Work item: Write out exactly the first lines of the listing, ending on the line that contains "It was established that the half-height".

Record extracts:
[Start of Attachment]

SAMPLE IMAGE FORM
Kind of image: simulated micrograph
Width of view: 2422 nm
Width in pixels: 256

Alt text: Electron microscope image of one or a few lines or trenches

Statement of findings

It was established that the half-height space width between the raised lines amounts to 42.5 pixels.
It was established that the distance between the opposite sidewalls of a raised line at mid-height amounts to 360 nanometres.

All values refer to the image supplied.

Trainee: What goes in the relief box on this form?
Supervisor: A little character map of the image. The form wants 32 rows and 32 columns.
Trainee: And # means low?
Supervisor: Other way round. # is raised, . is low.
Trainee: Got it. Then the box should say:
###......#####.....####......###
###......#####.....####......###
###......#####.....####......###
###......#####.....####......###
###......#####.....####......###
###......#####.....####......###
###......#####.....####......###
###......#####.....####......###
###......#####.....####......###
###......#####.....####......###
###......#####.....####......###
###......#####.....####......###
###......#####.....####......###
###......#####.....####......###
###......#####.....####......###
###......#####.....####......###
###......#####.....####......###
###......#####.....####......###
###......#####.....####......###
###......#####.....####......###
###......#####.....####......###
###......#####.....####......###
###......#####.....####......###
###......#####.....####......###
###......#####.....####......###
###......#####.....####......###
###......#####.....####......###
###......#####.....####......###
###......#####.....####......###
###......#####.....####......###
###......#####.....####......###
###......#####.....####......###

[End of Attachment]

Written solution:
SAMPLE IMAGE FORM
Kind of image: simulated micrograph
Width of view: 2422 nm
Width in pixels: 256

Alt text: Electron microscope image of one or a few lines or trenches

Statement of findings

It was established that the half-height space width between the raised lines amounts to 42.5 pixels.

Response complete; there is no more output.